———

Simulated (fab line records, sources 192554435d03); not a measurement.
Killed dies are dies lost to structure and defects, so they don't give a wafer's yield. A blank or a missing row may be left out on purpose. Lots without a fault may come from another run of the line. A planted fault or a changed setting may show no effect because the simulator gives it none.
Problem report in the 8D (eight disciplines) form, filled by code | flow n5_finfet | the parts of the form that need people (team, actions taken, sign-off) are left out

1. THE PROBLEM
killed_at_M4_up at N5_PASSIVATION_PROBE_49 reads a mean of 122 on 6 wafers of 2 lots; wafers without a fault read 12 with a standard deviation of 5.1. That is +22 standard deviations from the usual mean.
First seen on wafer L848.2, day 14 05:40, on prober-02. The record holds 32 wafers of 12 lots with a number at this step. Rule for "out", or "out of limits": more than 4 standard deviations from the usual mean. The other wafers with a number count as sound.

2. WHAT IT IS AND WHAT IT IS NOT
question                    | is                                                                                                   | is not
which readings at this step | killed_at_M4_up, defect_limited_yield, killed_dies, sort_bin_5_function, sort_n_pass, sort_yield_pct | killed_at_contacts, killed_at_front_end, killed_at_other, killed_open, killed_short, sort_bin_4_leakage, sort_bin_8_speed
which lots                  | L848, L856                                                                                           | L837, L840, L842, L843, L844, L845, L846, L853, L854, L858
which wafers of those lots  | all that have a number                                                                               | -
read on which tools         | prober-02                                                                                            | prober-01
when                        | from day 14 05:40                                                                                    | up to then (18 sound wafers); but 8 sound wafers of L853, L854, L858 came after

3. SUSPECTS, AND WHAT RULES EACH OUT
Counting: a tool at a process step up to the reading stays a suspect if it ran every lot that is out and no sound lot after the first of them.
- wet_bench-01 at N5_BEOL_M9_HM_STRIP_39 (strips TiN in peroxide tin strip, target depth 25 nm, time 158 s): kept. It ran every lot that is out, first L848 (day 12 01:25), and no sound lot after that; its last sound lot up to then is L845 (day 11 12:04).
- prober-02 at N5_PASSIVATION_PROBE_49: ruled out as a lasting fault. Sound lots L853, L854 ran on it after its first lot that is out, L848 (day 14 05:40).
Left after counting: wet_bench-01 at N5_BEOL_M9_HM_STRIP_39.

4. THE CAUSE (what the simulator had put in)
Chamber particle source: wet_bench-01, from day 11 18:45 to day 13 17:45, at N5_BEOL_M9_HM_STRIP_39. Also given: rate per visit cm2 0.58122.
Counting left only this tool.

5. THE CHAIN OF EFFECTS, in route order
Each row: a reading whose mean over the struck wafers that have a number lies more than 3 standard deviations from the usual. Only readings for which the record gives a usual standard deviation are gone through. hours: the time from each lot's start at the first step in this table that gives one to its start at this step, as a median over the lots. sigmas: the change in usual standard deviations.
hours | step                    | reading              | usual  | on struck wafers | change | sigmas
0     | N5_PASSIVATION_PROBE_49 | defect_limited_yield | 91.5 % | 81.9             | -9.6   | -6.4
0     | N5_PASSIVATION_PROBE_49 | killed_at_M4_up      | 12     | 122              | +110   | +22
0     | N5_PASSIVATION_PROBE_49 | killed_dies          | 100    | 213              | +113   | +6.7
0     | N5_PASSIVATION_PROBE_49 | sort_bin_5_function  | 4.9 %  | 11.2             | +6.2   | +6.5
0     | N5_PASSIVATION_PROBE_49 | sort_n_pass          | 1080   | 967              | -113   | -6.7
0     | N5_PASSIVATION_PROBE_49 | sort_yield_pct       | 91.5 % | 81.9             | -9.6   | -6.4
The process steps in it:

———

> EXERCISE: Copy verbatim, from the listing above, each line from the one containing "1. THE PROBLEM" down to the one containing "which readings at", inclusive.

> TASK SOLUTION:
1. THE PROBLEM
killed_at_M4_up at N5_PASSIVATION_PROBE_49 reads a mean of 122 on 6 wafers of 2 lots; wafers without a fault read 12 with a standard deviation of 5.1. That is +22 standard deviations from the usual mean.
First seen on wafer L848.2, day 14 05:40, on prober-02. The record holds 32 wafers of 12 lots with a number at this step. Rule for "out", or "out of limits": more than 4 standard deviations from the usual mean. The other wafers with a number count as sound.

2. WHAT IT IS AND WHAT IT IS NOT
question                    | is                                                                                                   | is not
which readings at this step | killed_at_M4_up, defect_limited_yield, killed_dies, sort_bin_5_function, sort_n_pass, sort_yield_pct | killed_at_contacts, killed_at_front_end, killed_at_other, killed_open, killed_short, sort_bin_4_leakage, sort_bin_8_speed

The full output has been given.